REQUIRED ACTION
Below are lines of data, and only some are wanted. Please repeat exactly those from the line that has "A polisher for" through the line that has "The tool may".

══════════════════════════════

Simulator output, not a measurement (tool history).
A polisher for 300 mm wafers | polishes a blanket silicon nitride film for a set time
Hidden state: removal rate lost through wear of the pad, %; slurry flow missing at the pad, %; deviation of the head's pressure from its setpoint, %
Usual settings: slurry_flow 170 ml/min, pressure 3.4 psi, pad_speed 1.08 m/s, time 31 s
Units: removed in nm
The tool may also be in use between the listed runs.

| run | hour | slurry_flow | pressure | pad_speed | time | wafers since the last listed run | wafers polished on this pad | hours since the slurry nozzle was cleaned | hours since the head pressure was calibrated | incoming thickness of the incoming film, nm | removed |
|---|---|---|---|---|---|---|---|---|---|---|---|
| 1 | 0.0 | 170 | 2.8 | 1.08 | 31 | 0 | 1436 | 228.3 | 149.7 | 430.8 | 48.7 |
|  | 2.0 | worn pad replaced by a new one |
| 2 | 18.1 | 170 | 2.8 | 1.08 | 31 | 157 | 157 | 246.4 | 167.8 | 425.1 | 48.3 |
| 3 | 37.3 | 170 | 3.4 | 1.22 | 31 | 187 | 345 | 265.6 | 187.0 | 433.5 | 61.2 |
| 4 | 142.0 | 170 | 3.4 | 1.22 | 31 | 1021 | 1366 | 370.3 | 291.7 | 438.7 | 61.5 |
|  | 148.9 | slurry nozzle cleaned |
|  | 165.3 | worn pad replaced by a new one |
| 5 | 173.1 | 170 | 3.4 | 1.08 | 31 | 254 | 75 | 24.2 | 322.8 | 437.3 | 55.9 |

══════════════════════════════

EXERCISE RESULT
A polisher for 300 mm wafers | polishes a blanket silicon nitride film for a set time
Hidden state: removal rate lost through wear of the pad, %; slurry flow missing at the pad, %; deviation of the head's pressure from its setpoint, %
Usual settings: slurry_flow 170 ml/min, pressure 3.4 psi, pad_speed 1.08 m/s, time 31 s
Units: removed in nm
The tool may also be in use between the listed runs.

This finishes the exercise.